+++++

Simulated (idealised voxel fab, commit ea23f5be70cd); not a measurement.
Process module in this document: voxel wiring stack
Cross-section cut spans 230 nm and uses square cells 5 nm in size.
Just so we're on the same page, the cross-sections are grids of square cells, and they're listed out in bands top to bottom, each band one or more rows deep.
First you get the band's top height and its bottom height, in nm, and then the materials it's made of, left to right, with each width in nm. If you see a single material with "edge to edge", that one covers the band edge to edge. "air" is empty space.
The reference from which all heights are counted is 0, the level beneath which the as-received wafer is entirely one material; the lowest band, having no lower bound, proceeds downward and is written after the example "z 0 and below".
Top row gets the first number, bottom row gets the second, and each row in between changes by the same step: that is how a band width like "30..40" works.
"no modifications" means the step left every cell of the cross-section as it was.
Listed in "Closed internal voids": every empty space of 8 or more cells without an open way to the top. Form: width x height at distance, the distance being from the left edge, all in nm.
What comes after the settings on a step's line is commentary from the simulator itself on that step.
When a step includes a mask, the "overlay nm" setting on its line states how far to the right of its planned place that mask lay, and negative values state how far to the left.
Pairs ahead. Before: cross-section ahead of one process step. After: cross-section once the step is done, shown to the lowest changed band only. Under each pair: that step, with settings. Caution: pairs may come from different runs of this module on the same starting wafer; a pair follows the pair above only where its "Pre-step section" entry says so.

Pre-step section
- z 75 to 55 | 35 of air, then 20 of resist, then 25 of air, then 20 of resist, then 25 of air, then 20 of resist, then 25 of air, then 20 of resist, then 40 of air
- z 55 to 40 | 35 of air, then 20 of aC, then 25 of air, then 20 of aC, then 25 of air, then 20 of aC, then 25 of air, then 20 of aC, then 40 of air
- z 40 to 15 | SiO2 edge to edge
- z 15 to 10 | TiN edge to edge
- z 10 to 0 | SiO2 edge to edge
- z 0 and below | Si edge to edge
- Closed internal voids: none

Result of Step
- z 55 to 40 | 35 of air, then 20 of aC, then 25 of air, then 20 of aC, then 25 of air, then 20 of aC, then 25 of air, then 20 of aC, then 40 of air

+++++

# [BRIEF]
Look above for the line holding "cross-section as it was.", then set down exactly that line and every line after it up to and including the line holding "- z 40 to 15 | SiO2 edge to edge", with nothing else.

# [EXPECTED ANSWER]
"no modifications" means the step left every cell of the cross-section as it was.
Listed in "Closed internal voids": every empty space of 8 or more cells without an open way to the top. Form: width x height at distance, the distance being from the left edge, all in nm.
What comes after the settings on a step's line is commentary from the simulator itself on that step.
When a step includes a mask, the "overlay nm" setting on its line states how far to the right of its planned place that mask lay, and negative values state how far to the left.
Pairs ahead. Before: cross-section ahead of one process step. After: cross-section once the step is done, shown to the lowest changed band only. Under each pair: that step, with settings. Caution: pairs may come from different runs of this module on the same starting wafer; a pair follows the pair above only where its "Pre-step section" entry says so.

Pre-step section
- z 75 to 55 | 35 of air, then 20 of resist, then 25 of air, then 20 of resist, then 25 of air, then 20 of resist, then 25 of air, then 20 of resist, then 40 of air
- z 55 to 40 | 35 of air, then 20 of aC, then 25 of air, then 20 of aC, then 25 of air, then 20 of aC, then 25 of air, then 20 of aC, then 40 of air
- z 40 to 15 | SiO2 edge to edge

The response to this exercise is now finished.